● Brief: Please give back word for word the lines below, from the first one through the one with "# day 2.621: new tip fitted".

[Data to examine Boundary: Start]
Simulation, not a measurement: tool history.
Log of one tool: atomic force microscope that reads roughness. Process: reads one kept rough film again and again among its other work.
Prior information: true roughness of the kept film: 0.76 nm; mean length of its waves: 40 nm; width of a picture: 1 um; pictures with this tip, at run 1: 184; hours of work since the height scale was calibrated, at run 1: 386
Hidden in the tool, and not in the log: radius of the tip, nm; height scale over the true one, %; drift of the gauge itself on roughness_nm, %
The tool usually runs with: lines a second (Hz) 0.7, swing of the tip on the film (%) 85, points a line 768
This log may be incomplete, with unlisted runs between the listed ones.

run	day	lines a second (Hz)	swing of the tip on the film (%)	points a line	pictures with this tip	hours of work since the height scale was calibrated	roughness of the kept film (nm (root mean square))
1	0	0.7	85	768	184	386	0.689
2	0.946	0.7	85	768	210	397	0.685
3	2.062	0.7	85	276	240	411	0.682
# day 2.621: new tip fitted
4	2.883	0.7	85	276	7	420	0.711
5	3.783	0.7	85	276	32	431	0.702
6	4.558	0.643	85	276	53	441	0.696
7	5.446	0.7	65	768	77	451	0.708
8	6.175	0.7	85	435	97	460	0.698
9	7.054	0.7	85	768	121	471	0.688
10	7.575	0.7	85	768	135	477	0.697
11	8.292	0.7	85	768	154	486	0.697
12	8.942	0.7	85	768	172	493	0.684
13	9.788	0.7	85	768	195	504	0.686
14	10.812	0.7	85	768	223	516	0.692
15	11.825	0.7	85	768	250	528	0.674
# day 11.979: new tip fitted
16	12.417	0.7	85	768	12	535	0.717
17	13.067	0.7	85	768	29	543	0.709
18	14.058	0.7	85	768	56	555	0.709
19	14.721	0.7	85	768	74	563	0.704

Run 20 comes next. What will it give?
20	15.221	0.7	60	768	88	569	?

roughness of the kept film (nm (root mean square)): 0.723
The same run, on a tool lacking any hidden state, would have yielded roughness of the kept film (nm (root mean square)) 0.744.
[Data to examine Boundary: End]

● Exercise result:
Simulation, not a measurement: tool history.
Log of one tool: atomic force microscope that reads roughness. Process: reads one kept rough film again and again among its other work.
Prior information: true roughness of the kept film: 0.76 nm; mean length of its waves: 40 nm; width of a picture: 1 um; pictures with this tip, at run 1: 184; hours of work since the height scale was calibrated, at run 1: 386
Hidden in the tool, and not in the log: radius of the tip, nm; height scale over the true one, %; drift of the gauge itself on roughness_nm, %
The tool usually runs with: lines a second (Hz) 0.7, swing of the tip on the film (%) 85, points a line 768
This log may be incomplete, with unlisted runs between the listed ones.

run	day	lines a second (Hz)	swing of the tip on the film (%)	points a line	pictures with this tip	hours of work since the height scale was calibrated	roughness of the kept film (nm (root mean square))
1	0	0.7	85	768	184	386	0.689
2	0.946	0.7	85	768	210	397	0.685
3	2.062	0.7	85	276	240	411	0.682
# day 2.621: new tip fitted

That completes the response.